--------

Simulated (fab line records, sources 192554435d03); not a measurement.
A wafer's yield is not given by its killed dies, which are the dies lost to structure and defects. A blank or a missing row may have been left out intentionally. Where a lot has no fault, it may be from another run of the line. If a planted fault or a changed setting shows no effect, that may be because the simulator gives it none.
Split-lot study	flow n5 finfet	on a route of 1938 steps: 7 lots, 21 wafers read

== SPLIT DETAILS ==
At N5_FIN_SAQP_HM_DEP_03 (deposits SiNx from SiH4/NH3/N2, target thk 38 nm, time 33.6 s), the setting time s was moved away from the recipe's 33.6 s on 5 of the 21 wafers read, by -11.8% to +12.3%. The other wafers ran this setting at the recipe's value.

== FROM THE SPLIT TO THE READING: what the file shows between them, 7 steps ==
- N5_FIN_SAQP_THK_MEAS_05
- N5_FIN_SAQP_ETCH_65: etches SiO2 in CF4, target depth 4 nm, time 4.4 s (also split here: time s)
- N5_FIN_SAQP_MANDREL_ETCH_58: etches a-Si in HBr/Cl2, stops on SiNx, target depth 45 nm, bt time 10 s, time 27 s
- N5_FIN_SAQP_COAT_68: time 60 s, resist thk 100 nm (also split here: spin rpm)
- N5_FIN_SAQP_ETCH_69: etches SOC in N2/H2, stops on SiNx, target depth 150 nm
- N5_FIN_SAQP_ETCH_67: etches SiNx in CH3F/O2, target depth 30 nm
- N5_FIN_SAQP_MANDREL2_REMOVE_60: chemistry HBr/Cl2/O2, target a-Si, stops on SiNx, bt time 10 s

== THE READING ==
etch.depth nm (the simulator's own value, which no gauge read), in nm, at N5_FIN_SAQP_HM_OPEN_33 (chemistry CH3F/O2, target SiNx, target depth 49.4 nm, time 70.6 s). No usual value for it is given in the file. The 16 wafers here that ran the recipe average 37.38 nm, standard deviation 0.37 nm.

--------

Produce only the lines from the line containing "- N5_FIN_SAQP_ETCH_69: etches" through the line containing "- N5_FIN_SAQP_MANDREL2_REMOVE_60: chemistry", inclusive of both, exactly as they stand in the entries above.

■ **EXERCISE RESPONSE**
- N5_FIN_SAQP_ETCH_69: etches SOC in N2/H2, stops on SiNx, target depth 150 nm
- N5_FIN_SAQP_ETCH_67: etches SiNx in CH3F/O2, target depth 30 nm
- N5_FIN_SAQP_MANDREL2_REMOVE_60: chemistry HBr/Cl2/O2, target a-Si, stops on SiNx, bt time 10 s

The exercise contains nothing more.